**DATASET RECORDS**
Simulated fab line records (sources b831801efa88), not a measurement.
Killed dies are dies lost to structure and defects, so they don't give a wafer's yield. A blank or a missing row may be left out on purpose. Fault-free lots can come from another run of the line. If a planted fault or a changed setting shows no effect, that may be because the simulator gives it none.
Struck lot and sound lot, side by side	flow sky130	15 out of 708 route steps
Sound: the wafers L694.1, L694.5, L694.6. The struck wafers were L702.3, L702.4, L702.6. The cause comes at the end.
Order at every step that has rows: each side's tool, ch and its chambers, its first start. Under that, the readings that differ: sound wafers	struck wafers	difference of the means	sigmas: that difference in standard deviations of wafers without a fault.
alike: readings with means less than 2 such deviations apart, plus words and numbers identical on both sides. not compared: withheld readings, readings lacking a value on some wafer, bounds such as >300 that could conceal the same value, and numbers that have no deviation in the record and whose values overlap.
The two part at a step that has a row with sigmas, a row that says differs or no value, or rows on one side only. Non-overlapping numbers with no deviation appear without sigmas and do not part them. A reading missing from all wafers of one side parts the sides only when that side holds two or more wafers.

**EXERCISE**
Nothing should be changed: write out all of the data as is.

**RESULT**
Simulated fab line records (sources b831801efa88), not a measurement.
Killed dies are dies lost to structure and defects, so they don't give a wafer's yield. A blank or a missing row may be left out on purpose. Fault-free lots can come from another run of the line. If a planted fault or a changed setting shows no effect, that may be because the simulator gives it none.
Struck lot and sound lot, side by side	flow sky130	15 out of 708 route steps
Sound: the wafers L694.1, L694.5, L694.6. The struck wafers were L702.3, L702.4, L702.6. The cause comes at the end.
Order at every step that has rows: each side's tool, ch and its chambers, its first start. Under that, the readings that differ: sound wafers	struck wafers	difference of the means	sigmas: that difference in standard deviations of wafers without a fault.
alike: readings with means less than 2 such deviations apart, plus words and numbers identical on both sides. not compared: withheld readings, readings lacking a value on some wafer, bounds such as >300 that could conceal the same value, and numbers that have no deviation in the record and whose values overlap.
The two part at a step that has a row with sigmas, a row that says differs or no value, or rows on one side only. Non-overlapping numbers with no deviation appear without sigmas and do not part them. A reading missing from all wafers of one side parts the sides only when that side holds two or more wafers.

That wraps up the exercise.